:: Data records ::

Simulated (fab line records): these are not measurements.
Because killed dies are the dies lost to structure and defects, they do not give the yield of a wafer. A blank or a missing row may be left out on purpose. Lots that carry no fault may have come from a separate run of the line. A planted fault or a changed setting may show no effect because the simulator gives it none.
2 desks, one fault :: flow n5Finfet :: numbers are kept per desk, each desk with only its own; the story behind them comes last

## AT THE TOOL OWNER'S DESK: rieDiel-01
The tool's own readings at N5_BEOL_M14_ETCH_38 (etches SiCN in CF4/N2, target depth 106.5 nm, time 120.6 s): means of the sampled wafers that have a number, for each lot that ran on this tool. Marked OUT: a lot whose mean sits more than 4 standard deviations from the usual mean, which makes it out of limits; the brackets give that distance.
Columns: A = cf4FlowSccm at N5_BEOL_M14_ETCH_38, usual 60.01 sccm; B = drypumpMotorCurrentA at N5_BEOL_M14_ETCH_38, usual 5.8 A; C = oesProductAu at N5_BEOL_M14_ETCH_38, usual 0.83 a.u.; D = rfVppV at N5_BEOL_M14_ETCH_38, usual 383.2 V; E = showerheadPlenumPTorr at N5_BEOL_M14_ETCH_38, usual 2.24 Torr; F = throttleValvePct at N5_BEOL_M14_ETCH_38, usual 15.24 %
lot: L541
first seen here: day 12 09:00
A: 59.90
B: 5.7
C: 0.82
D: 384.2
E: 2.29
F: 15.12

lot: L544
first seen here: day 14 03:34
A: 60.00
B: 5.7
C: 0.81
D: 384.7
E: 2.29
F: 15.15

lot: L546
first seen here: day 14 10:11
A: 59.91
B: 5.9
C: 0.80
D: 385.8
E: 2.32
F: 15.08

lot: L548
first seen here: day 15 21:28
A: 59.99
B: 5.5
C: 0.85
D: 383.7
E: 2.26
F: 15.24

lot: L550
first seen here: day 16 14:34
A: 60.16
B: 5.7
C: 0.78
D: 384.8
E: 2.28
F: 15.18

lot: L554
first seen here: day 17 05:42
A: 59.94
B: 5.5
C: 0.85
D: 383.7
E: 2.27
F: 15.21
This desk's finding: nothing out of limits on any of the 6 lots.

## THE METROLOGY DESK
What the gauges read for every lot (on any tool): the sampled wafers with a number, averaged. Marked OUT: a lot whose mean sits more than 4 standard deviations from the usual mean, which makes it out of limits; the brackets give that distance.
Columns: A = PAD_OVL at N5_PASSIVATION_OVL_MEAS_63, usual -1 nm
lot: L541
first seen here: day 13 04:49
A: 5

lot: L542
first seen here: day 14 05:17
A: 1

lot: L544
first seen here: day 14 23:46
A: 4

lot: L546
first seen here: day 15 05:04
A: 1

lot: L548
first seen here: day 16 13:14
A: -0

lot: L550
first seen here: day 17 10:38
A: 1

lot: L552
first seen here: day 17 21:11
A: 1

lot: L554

:::

- Required action -
From the material above, set down exactly the lines starting at the one with "first seen here: day 17 05:42" and ending at the one with "## THE METROLOGY DESK", end lines included.

- Task solution -
first seen here: day 17 05:42
A: 59.94
B: 5.5
C: 0.85
D: 383.7
E: 2.27
F: 15.21
This desk's finding: nothing out of limits on any of the 6 lots.

## THE METROLOGY DESK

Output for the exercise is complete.